^^^^^^^^^^^^^^^^

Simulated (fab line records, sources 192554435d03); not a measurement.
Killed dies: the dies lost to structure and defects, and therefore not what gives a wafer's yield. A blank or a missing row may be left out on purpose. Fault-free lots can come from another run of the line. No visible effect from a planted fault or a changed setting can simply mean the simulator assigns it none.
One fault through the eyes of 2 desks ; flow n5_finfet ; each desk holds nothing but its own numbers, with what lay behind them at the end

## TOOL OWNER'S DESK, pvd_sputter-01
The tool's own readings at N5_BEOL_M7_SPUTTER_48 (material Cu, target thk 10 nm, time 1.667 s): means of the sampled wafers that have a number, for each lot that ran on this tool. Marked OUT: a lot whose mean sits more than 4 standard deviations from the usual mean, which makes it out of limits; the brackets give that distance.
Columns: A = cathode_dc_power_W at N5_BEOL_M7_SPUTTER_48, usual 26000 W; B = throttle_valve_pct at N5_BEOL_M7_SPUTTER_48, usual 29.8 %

^^^^^^^^^^^^^^^^

Required action:
Would you write out the full listing exactly as given?

Reply:
Simulated (fab line records, sources 192554435d03); not a measurement.
Killed dies: the dies lost to structure and defects, and therefore not what gives a wafer's yield. A blank or a missing row may be left out on purpose. Fault-free lots can come from another run of the line. No visible effect from a planted fault or a changed setting can simply mean the simulator assigns it none.
One fault through the eyes of 2 desks ; flow n5_finfet ; each desk holds nothing but its own numbers, with what lay behind them at the end

## TOOL OWNER'S DESK, pvd_sputter-01
The tool's own readings at N5_BEOL_M7_SPUTTER_48 (material Cu, target thk 10 nm, time 1.667 s): means of the sampled wafers that have a number, for each lot that ran on this tool. Marked OUT: a lot whose mean sits more than 4 standard deviations from the usual mean, which makes it out of limits; the brackets give that distance.
Columns: A = cathode_dc_power_W at N5_BEOL_M7_SPUTTER_48, usual 26000 W; B = throttle_valve_pct at N5_BEOL_M7_SPUTTER_48, usual 29.8 %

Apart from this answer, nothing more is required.